• **Brief**: How does the data below read from its first line through the line containing "Killed dies are"? Print those lines exactly.

##########

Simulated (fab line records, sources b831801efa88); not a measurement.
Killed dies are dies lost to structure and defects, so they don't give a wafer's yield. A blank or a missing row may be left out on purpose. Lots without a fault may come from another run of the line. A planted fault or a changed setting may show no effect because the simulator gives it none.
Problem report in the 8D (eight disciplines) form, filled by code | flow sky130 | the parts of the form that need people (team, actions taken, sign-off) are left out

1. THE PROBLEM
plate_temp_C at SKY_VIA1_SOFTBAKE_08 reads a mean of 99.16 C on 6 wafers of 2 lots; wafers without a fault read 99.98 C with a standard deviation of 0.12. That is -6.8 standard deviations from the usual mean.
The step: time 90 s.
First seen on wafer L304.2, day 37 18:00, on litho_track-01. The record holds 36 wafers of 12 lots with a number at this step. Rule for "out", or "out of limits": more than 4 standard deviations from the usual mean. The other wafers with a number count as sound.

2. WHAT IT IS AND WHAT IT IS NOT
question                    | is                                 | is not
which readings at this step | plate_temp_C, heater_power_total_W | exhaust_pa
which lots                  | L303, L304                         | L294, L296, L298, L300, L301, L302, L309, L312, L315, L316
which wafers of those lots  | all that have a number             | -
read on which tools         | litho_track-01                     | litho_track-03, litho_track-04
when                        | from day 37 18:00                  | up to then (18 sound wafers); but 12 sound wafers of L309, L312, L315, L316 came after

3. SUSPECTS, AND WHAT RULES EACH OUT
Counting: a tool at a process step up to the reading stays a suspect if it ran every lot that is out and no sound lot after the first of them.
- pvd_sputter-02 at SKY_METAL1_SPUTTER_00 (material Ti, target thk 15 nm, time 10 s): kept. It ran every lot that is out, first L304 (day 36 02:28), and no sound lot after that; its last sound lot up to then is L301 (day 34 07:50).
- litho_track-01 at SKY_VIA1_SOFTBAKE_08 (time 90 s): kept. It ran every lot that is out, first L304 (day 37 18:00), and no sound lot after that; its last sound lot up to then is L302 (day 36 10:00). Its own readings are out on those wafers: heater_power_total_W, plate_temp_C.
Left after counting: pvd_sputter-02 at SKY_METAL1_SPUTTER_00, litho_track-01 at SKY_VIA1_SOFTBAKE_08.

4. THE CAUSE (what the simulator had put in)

##########

• **Result**:
Simulated (fab line records, sources b831801efa88); not a measurement.
Killed dies are dies lost to structure and defects, so they don't give a wafer's yield. A blank or a missing row may be left out on purpose. Lots without a fault may come from another run of the line. A planted fault or a changed setting may show no effect because the simulator gives it none.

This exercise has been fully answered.